--- START ---
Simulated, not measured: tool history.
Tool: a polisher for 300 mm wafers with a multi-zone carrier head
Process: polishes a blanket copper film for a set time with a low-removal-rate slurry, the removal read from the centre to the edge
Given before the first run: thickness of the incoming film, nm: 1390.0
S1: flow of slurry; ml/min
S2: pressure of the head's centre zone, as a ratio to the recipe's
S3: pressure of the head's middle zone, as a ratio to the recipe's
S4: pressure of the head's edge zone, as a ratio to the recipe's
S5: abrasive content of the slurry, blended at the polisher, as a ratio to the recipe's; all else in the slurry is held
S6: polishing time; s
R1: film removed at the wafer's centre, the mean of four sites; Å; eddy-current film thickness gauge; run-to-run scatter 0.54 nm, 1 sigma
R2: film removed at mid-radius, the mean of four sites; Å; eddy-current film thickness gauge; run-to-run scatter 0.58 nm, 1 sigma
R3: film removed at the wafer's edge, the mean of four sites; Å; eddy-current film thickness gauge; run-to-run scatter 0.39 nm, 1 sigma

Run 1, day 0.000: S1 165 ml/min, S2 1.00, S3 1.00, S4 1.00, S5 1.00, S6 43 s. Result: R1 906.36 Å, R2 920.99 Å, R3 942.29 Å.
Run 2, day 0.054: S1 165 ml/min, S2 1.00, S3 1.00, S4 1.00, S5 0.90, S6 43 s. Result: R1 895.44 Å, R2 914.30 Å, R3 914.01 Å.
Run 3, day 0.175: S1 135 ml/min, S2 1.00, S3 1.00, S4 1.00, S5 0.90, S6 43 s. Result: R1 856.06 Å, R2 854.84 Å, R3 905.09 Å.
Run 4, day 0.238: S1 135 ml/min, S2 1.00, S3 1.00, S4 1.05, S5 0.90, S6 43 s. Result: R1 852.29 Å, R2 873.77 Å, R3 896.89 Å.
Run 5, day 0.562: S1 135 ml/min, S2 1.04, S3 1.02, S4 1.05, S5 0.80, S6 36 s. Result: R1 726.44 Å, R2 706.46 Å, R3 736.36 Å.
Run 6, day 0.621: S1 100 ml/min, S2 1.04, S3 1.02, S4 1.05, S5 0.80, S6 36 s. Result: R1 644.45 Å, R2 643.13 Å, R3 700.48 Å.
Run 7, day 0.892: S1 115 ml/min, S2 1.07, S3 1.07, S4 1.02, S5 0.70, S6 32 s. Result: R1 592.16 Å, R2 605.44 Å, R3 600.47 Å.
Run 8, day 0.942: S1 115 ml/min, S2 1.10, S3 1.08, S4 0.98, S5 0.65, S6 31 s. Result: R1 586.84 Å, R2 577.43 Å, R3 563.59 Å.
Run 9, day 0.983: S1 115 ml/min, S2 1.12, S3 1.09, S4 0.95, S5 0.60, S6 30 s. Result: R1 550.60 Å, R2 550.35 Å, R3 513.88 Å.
--- END ---

> _ASSIGNMENT_
Reproduce the records above exactly, from the first line through the line containing "R2: film removed", and output nothing else.

> _PROBLEM SOLUTION_
Simulated, not measured: tool history.
Tool: a polisher for 300 mm wafers with a multi-zone carrier head
Process: polishes a blanket copper film for a set time with a low-removal-rate slurry, the removal read from the centre to the edge
Given before the first run: thickness of the incoming film, nm: 1390.0
S1: flow of slurry; ml/min
S2: pressure of the head's centre zone, as a ratio to the recipe's
S3: pressure of the head's middle zone, as a ratio to the recipe's
S4: pressure of the head's edge zone, as a ratio to the recipe's
S5: abrasive content of the slurry, blended at the polisher, as a ratio to the recipe's; all else in the slurry is held
S6: polishing time; s
R1: film removed at the wafer's centre, the mean of four sites; Å; eddy-current film thickness gauge; run-to-run scatter 0.54 nm, 1 sigma
R2: film removed at mid-radius, the mean of four sites; Å; eddy-current film thickness gauge; run-to-run scatter 0.58 nm, 1 sigma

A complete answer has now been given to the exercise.